BEGIN Dataset excerpts
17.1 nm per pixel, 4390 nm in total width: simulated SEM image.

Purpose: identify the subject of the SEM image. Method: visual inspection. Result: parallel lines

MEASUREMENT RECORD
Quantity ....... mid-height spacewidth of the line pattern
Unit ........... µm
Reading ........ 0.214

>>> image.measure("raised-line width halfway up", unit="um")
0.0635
END Dataset excerpts

Return all the lines shown above, word for word.

Answer area ->
17.1 nm per pixel, 4390 nm in total width: simulated SEM image.

Purpose: identify the subject of the SEM image. Method: visual inspection. Result: parallel lines

MEASUREMENT RECORD
Quantity ....... mid-height spacewidth of the line pattern
Unit ........... µm
Reading ........ 0.214

>>> image.measure("raised-line width halfway up", unit="um")
0.0635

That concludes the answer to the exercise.